(Stored data begins)

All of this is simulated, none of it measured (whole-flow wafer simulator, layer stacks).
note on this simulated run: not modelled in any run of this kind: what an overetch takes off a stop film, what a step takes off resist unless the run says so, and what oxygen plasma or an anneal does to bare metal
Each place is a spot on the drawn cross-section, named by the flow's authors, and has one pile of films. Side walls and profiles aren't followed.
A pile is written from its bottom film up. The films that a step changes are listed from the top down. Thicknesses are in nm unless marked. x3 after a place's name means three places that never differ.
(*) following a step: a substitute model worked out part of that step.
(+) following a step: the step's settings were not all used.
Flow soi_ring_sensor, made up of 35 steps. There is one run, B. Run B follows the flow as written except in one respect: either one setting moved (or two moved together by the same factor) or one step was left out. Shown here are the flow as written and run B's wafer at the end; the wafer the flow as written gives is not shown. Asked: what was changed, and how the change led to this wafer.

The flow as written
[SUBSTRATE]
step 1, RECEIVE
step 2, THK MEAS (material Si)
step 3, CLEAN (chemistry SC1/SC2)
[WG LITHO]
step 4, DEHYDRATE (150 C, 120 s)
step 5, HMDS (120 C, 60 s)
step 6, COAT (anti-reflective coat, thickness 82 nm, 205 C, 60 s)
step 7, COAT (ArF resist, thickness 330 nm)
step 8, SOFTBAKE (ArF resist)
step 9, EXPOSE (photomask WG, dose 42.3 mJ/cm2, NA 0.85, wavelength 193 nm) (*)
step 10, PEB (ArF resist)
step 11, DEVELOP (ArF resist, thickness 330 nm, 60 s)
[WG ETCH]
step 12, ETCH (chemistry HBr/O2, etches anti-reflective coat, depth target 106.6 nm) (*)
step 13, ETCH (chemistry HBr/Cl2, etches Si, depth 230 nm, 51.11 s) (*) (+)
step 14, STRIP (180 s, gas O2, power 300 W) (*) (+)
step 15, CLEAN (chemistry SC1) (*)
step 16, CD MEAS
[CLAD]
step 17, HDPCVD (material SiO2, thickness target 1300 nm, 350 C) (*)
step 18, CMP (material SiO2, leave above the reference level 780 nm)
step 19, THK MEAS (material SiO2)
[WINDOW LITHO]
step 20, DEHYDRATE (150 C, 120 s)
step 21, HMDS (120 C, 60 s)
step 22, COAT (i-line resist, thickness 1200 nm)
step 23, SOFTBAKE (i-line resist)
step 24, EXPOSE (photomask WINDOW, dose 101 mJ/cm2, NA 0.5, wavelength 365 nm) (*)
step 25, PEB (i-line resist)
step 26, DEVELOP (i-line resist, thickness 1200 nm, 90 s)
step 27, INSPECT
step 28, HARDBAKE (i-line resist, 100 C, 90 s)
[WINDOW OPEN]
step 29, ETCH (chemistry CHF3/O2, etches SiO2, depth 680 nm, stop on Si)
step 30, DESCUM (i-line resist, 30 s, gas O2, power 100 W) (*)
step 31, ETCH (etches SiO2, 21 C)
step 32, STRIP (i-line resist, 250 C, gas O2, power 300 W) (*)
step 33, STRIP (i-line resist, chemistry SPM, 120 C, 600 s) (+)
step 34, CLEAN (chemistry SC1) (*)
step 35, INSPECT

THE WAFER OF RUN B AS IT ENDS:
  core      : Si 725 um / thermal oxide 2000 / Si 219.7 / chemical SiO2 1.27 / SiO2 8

(Stored data ends)

Exercise » Only those lines of the entries above that run from the line containing "step 30, DESCUM" to the line containing "THE WAFER OF", both included, should be transcribed exactly.

Worked solution »
step 30, DESCUM (i-line resist, 30 s, gas O2, power 100 W) (*)
step 31, ETCH (etches SiO2, 21 C)
step 32, STRIP (i-line resist, 250 C, gas O2, power 300 W) (*)
step 33, STRIP (i-line resist, chemistry SPM, 120 C, 600 s) (+)
step 34, CLEAN (chemistry SC1) (*)
step 35, INSPECT

THE WAFER OF RUN B AS IT ENDS:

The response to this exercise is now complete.